Supplied data:
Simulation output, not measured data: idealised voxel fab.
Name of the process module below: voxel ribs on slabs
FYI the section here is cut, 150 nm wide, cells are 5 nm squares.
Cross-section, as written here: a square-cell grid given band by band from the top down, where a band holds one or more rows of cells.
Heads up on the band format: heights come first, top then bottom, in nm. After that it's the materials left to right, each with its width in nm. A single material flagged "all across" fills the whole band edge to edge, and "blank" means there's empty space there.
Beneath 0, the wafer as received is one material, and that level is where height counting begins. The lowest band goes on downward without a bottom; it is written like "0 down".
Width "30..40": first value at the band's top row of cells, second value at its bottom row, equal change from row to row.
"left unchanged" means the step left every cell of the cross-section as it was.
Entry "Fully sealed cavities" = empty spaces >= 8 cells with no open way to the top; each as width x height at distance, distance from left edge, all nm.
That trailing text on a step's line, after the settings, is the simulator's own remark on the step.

Task item:
Restate the data above exactly, keeping each word as it stands.

Written reply:
Simulation output, not measured data: idealised voxel fab.
Name of the process module below: voxel ribs on slabs
FYI the section here is cut, 150 nm wide, cells are 5 nm squares.
Cross-section, as written here: a square-cell grid given band by band from the top down, where a band holds one or more rows of cells.
Heads up on the band format: heights come first, top then bottom, in nm. After that it's the materials left to right, each with its width in nm. A single material flagged "all across" fills the whole band edge to edge, and "blank" means there's empty space there.
Beneath 0, the wafer as received is one material, and that level is where height counting begins. The lowest band goes on downward without a bottom; it is written like "0 down".
Width "30..40": first value at the band's top row of cells, second value at its bottom row, equal change from row to row.
"left unchanged" means the step left every cell of the cross-section as it was.
Entry "Fully sealed cavities" = empty spaces >= 8 cells with no open way to the top; each as width x height at distance, distance from left edge, all nm.
That trailing text on a step's line, after the settings, is the simulator's own remark on the step.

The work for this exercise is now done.